Record excerpts:
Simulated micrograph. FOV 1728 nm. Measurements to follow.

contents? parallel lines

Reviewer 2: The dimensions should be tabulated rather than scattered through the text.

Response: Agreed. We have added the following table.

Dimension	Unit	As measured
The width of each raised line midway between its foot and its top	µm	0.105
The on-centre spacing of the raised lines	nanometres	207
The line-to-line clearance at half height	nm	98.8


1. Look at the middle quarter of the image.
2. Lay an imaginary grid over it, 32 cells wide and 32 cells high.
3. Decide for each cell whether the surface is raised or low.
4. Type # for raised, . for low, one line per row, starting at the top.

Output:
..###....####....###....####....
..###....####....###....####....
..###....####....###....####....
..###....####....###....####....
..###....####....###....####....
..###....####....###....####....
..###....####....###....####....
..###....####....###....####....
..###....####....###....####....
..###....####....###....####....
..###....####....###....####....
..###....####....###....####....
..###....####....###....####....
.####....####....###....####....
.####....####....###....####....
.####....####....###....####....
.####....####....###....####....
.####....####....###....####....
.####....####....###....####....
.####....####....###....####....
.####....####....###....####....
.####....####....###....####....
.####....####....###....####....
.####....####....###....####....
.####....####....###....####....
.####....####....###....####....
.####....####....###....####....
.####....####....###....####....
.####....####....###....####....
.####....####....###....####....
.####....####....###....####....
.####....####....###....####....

Brief: All lines from the beginning of the material above through the one with "3. Decide for" need to be returned exactly; please return those and only those.

Problem solution:
Simulated micrograph. FOV 1728 nm. Measurements to follow.

contents? parallel lines

Reviewer 2: The dimensions should be tabulated rather than scattered through the text.

Response: Agreed. We have added the following table.

Dimension	Unit	As measured
The width of each raised line midway between its foot and its top	µm	0.105
The on-centre spacing of the raised lines	nanometres	207
The line-to-line clearance at half height	nm	98.8


1. Look at the middle quarter of the image.
2. Lay an imaginary grid over it, 32 cells wide and 32 cells high.
3. Decide for each cell whether the surface is raised or low.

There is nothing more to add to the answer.